━━━ Material supplied
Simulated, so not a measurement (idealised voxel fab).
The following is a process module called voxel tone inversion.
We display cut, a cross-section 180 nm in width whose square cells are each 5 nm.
━━━━━━

**Brief:** With no line skipped, output the listing in full.

**Task output:**
Simulated, so not a measurement (idealised voxel fab).
The following is a process module called voxel tone inversion.
We display cut, a cross-section 180 nm in width whose square cells are each 5 nm.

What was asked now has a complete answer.